··· Data for analysis ···

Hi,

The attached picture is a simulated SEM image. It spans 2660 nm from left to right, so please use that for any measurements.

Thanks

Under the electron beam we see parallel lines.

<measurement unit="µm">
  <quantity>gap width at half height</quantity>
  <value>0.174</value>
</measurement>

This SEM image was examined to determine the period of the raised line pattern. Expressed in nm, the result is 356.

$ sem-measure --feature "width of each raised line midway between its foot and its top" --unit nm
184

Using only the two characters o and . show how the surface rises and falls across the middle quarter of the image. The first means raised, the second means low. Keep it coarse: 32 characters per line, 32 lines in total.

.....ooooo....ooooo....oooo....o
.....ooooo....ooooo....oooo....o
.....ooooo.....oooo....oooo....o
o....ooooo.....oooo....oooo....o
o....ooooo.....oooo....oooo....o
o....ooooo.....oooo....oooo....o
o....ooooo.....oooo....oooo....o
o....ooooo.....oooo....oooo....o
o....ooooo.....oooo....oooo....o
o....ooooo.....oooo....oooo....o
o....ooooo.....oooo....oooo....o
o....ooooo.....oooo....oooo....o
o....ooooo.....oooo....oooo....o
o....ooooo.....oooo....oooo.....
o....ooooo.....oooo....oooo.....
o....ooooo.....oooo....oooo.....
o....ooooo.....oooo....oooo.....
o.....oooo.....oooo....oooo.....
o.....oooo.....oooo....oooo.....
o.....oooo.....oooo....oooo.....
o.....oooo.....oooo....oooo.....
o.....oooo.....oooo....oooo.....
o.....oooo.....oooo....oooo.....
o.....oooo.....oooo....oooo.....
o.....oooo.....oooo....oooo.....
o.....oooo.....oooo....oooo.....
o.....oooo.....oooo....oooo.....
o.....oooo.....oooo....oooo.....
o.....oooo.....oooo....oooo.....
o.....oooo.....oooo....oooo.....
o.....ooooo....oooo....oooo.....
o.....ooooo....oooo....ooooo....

···

*Work instruction*. Copy, please, exactly the lines that start at the first line of the data and end at the line containing "</measurement>", both kept and no others.

*Task solution*.
Hi,

The attached picture is a simulated SEM image. It spans 2660 nm from left to right, so please use that for any measurements.

Thanks

Under the electron beam we see parallel lines.

<measurement unit="µm">
  <quantity>gap width at half height</quantity>
  <value>0.174</value>
</measurement>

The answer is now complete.